* EXTRACTED MATERIAL *
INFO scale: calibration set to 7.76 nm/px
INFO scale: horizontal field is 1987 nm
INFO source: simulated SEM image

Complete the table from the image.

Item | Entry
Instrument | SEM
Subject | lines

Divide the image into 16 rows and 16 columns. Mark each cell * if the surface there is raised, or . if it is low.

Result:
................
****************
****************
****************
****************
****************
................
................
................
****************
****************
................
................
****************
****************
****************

* ACTIVITY *
In the answer, give the lines from the first line of the data through the line with "Subject | lines", exactly as they appear and with no additions.

* EXERCISE ANSWER *
INFO scale: calibration set to 7.76 nm/px
INFO scale: horizontal field is 1987 nm
INFO source: simulated SEM image

Complete the table from the image.

Item | Entry
Instrument | SEM
Subject | lines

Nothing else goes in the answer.